WORK ORDER:
Whatever appears in the data below, copy it exactly.

SOURCE MATERIAL:
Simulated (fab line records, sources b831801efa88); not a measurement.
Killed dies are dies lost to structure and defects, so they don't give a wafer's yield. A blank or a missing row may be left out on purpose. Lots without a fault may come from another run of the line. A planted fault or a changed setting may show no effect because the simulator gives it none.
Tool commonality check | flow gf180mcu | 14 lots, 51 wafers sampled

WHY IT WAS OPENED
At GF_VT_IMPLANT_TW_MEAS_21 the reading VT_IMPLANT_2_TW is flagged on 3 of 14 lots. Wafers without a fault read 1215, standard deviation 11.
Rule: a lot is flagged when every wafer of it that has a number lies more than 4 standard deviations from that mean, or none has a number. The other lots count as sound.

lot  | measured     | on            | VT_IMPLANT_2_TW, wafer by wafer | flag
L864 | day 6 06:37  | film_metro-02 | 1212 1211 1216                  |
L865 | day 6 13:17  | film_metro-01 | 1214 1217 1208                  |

WRITTEN RESPONSE:
Simulated (fab line records, sources b831801efa88); not a measurement.
Killed dies are dies lost to structure and defects, so they don't give a wafer's yield. A blank or a missing row may be left out on purpose. Lots without a fault may come from another run of the line. A planted fault or a changed setting may show no effect because the simulator gives it none.
Tool commonality check | flow gf180mcu | 14 lots, 51 wafers sampled

WHY IT WAS OPENED
At GF_VT_IMPLANT_TW_MEAS_21 the reading VT_IMPLANT_2_TW is flagged on 3 of 14 lots. Wafers without a fault read 1215, standard deviation 11.
Rule: a lot is flagged when every wafer of it that has a number lies more than 4 standard deviations from that mean, or none has a number. The other lots count as sound.

lot  | measured     | on            | VT_IMPLANT_2_TW, wafer by wafer | flag
L864 | day 6 06:37  | film_metro-02 | 1212 1211 1216                  |
L865 | day 6 13:17  | film_metro-01 | 1214 1217 1208                  |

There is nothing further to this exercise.